Top of Provided records

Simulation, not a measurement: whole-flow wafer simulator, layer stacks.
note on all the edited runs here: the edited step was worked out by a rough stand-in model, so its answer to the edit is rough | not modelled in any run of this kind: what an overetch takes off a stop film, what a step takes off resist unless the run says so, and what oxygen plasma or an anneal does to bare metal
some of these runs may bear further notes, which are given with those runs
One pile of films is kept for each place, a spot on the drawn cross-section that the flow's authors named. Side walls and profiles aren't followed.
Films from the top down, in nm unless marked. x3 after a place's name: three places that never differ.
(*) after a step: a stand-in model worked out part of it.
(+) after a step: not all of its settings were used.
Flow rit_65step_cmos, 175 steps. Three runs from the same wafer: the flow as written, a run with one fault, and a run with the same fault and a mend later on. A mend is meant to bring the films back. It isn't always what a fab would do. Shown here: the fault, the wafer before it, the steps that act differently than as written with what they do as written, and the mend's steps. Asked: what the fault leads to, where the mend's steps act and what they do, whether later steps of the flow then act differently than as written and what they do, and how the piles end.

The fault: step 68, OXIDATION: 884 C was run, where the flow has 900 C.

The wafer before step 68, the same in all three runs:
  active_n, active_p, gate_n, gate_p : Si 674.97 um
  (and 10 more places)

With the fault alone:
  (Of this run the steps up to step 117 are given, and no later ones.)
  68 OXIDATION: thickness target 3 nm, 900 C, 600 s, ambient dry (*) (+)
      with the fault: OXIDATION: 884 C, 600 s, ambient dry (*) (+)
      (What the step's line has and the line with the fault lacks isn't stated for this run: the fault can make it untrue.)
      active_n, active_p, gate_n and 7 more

Bottom of Provided records

_Action item:_
Copy the records above exactly as written.

_Response area:_
Simulation, not a measurement: whole-flow wafer simulator, layer stacks.
note on all the edited runs here: the edited step was worked out by a rough stand-in model, so its answer to the edit is rough | not modelled in any run of this kind: what an overetch takes off a stop film, what a step takes off resist unless the run says so, and what oxygen plasma or an anneal does to bare metal
some of these runs may bear further notes, which are given with those runs
One pile of films is kept for each place, a spot on the drawn cross-section that the flow's authors named. Side walls and profiles aren't followed.
Films from the top down, in nm unless marked. x3 after a place's name: three places that never differ.
(*) after a step: a stand-in model worked out part of it.
(+) after a step: not all of its settings were used.
Flow rit_65step_cmos, 175 steps. Three runs from the same wafer: the flow as written, a run with one fault, and a run with the same fault and a mend later on. A mend is meant to bring the films back. It isn't always what a fab would do. Shown here: the fault, the wafer before it, the steps that act differently than as written with what they do as written, and the mend's steps. Asked: what the fault leads to, where the mend's steps act and what they do, whether later steps of the flow then act differently than as written and what they do, and how the piles end.

The fault: step 68, OXIDATION: 884 C was run, where the flow has 900 C.

The wafer before step 68, the same in all three runs:
  active_n, active_p, gate_n, gate_p : Si 674.97 um
  (and 10 more places)

With the fault alone:
  (Of this run the steps up to step 117 are given, and no later ones.)
  68 OXIDATION: thickness target 3 nm, 900 C, 600 s, ambient dry (*) (+)
      with the fault: OXIDATION: 884 C, 600 s, ambient dry (*) (+)
      (What the step's line has and the line with the fault lacks isn't stated for this run: the fault can make it untrue.)
      active_n, active_p, gate_n and 7 more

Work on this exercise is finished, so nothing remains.